:: Activity ::
Reproduce the records word for word, from the first line to the line containing "1. THE PROBLEM".

<<<<

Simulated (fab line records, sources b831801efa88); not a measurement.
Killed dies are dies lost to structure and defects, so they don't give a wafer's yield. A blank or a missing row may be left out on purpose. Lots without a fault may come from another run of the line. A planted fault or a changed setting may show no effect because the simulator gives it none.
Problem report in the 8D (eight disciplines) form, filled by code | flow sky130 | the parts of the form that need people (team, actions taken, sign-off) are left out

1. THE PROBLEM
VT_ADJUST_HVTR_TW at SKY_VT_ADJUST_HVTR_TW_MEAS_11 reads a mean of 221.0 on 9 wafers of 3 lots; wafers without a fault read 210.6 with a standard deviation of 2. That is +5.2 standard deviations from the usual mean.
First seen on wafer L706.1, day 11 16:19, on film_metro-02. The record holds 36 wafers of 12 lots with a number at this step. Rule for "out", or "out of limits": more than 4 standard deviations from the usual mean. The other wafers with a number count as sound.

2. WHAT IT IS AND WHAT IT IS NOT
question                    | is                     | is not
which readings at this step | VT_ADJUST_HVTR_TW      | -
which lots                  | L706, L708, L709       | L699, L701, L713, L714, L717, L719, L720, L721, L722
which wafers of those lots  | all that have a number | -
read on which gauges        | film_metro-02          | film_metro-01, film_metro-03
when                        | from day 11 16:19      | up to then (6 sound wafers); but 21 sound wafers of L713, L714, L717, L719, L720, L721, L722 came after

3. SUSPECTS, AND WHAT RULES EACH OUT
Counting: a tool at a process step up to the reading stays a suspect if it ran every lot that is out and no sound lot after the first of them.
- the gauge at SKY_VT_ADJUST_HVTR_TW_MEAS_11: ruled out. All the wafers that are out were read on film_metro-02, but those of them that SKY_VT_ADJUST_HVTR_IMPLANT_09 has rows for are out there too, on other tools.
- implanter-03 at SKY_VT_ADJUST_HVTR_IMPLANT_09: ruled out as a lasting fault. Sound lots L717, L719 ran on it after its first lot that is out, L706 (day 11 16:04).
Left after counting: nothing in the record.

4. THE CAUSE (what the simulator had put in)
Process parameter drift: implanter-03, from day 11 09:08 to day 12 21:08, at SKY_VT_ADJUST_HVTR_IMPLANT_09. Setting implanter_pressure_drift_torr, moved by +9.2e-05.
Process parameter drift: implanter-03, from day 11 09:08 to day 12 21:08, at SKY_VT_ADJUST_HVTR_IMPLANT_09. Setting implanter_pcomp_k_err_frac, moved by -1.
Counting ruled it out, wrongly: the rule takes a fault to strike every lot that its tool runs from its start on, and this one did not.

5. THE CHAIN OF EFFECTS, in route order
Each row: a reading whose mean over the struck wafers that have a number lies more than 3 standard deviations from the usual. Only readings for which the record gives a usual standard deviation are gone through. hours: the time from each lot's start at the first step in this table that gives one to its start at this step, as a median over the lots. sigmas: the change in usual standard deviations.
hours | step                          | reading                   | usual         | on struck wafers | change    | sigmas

>>>>

:: Expected answer ::
Simulated (fab line records, sources b831801efa88); not a measurement.
Killed dies are dies lost to structure and defects, so they don't give a wafer's yield. A blank or a missing row may be left out on purpose. Lots without a fault may come from another run of the line. A planted fault or a changed setting may show no effect because the simulator gives it none.
Problem report in the 8D (eight disciplines) form, filled by code | flow sky130 | the parts of the form that need people (team, actions taken, sign-off) are left out

1. THE PROBLEM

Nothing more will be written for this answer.